**WORK REQUEST:**
Using the records below, give again exactly the lines from the line that contains "Complete the table from the image." through the line that contains "Subject | parallel lines", both ends included, and only those.

--- GIVEN INFORMATION Enclosed Below ---

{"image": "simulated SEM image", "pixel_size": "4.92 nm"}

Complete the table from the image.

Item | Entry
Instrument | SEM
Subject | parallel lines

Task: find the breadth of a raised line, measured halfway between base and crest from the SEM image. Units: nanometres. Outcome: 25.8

--- End of Enclosed GIVEN INFORMATION ---

**REPLY:**
Complete the table from the image.

Item | Entry
Instrument | SEM
Subject | parallel lines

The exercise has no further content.